• Given records:
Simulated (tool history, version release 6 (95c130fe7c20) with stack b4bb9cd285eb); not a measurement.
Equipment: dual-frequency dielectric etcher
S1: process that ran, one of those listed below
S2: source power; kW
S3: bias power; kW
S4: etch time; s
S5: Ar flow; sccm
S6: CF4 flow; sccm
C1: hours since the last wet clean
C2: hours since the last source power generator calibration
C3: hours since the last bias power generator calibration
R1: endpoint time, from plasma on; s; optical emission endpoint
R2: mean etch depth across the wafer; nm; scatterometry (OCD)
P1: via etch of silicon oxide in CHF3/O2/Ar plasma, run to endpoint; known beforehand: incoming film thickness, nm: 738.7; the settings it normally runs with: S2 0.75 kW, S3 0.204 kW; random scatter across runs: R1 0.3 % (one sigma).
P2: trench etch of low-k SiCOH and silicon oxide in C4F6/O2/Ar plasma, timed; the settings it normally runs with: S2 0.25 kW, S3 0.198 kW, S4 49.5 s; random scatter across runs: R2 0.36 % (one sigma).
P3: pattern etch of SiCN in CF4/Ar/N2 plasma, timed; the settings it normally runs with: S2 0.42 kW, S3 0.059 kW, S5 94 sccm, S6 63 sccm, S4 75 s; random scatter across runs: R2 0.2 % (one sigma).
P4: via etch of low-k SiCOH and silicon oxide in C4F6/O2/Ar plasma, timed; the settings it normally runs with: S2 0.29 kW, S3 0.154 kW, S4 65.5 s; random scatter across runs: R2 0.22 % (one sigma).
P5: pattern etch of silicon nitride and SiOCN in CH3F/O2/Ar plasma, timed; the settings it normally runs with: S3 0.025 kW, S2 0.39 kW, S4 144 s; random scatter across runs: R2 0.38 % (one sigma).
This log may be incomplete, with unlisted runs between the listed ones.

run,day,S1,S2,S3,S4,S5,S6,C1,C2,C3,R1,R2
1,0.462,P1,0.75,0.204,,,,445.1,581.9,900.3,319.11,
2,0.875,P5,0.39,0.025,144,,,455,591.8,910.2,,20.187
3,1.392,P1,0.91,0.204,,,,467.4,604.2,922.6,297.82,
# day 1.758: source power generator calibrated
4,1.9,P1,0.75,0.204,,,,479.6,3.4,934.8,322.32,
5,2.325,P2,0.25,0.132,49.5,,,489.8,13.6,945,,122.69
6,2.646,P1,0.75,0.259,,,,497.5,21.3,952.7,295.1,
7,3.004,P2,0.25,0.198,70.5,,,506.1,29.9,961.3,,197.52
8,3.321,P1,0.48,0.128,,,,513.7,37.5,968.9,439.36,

• Assigned task:
Nothing but the lines from the first line of the data through the line with "C1: hours since the last wet clean" should be returned, exactly as they appear, both ends included.

• Task solution:
Simulated (tool history, version release 6 (95c130fe7c20) with stack b4bb9cd285eb); not a measurement.
Equipment: dual-frequency dielectric etcher
S1: process that ran, one of those listed below
S2: source power; kW
S3: bias power; kW
S4: etch time; s
S5: Ar flow; sccm
S6: CF4 flow; sccm
C1: hours since the last wet clean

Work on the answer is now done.